§ ACTIVITY:
Somewhere below is a line with "Killed dies are" and, later, a line with "WHY IT WAS OPENED"; repeat those two lines and all the lines between them, exactly as they are.

§ GIVEN ENTRIES:
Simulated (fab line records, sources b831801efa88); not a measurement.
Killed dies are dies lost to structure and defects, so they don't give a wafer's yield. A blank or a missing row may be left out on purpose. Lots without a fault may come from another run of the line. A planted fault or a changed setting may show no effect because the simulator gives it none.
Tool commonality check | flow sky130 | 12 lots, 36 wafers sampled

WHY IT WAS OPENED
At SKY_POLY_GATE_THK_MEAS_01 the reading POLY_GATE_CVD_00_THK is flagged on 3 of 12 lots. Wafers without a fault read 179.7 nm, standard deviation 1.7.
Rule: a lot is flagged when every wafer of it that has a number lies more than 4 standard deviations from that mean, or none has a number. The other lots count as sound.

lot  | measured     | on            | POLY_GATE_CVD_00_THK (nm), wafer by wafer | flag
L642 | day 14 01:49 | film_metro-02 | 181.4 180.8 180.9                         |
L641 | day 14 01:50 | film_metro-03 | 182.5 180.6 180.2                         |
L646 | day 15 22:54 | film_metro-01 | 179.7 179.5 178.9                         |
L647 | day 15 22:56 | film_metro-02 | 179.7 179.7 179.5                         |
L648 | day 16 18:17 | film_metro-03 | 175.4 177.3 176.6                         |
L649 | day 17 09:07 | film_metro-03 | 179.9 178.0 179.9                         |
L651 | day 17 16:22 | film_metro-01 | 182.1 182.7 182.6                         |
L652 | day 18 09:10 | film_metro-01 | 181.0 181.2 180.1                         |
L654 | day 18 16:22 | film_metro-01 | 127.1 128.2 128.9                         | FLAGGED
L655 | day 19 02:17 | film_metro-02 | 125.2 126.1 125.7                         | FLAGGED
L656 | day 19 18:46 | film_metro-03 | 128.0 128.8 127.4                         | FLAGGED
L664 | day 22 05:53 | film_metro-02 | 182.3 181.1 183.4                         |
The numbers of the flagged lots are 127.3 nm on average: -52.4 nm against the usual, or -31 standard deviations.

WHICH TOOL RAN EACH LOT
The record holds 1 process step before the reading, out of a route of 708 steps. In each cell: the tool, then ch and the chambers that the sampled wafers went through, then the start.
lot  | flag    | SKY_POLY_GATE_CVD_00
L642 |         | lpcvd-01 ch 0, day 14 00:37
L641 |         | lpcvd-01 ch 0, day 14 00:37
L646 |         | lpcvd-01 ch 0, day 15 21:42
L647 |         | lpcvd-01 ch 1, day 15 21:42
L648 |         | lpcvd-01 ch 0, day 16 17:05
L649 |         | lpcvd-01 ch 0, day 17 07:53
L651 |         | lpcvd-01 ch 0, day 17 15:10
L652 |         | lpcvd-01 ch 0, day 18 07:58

§ ANSWER AREA:
Killed dies are dies lost to structure and defects, so they don't give a wafer's yield. A blank or a missing row may be left out on purpose. Lots without a fault may come from another run of the line. A planted fault or a changed setting may show no effect because the simulator gives it none.
Tool commonality check | flow sky130 | 12 lots, 36 wafers sampled

WHY IT WAS OPENED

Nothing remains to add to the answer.